Exercise:
Your response should consist solely of the records, written out exactly.

Segment Start: Records provided

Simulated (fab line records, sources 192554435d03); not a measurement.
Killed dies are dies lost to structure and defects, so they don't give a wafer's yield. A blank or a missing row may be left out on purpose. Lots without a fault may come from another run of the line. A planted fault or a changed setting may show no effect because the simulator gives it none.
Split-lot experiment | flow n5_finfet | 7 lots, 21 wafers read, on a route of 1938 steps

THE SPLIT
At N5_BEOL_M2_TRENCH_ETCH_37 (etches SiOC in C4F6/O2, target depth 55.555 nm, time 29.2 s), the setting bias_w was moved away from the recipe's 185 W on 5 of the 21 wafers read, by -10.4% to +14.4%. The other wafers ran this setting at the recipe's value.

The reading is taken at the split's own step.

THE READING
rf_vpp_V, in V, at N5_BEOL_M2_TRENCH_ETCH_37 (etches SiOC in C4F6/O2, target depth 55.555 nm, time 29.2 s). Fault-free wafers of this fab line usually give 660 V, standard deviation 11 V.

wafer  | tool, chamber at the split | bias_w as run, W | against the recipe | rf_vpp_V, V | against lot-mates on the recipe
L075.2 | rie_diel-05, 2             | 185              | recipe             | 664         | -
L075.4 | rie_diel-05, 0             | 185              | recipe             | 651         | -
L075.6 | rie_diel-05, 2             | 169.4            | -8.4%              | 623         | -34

Segment End: Records provided

Reply:
Simulated (fab line records, sources 192554435d03); not a measurement.
Killed dies are dies lost to structure and defects, so they don't give a wafer's yield. A blank or a missing row may be left out on purpose. Lots without a fault may come from another run of the line. A planted fault or a changed setting may show no effect because the simulator gives it none.
Split-lot experiment | flow n5_finfet | 7 lots, 21 wafers read, on a route of 1938 steps

THE SPLIT
At N5_BEOL_M2_TRENCH_ETCH_37 (etches SiOC in C4F6/O2, target depth 55.555 nm, time 29.2 s), the setting bias_w was moved away from the recipe's 185 W on 5 of the 21 wafers read, by -10.4% to +14.4%. The other wafers ran this setting at the recipe's value.

The reading is taken at the split's own step.

THE READING
rf_vpp_V, in V, at N5_BEOL_M2_TRENCH_ETCH_37 (etches SiOC in C4F6/O2, target depth 55.555 nm, time 29.2 s). Fault-free wafers of this fab line usually give 660 V, standard deviation 11 V.

wafer  | tool, chamber at the split | bias_w as run, W | against the recipe | rf_vpp_V, V | against lot-mates on the recipe
L075.2 | rie_diel-05, 2             | 185              | recipe             | 664         | -
L075.4 | rie_diel-05, 0             | 185              | recipe             | 651         | -
L075.6 | rie_diel-05, 2             | 169.4            | -8.4%              | 623         | -34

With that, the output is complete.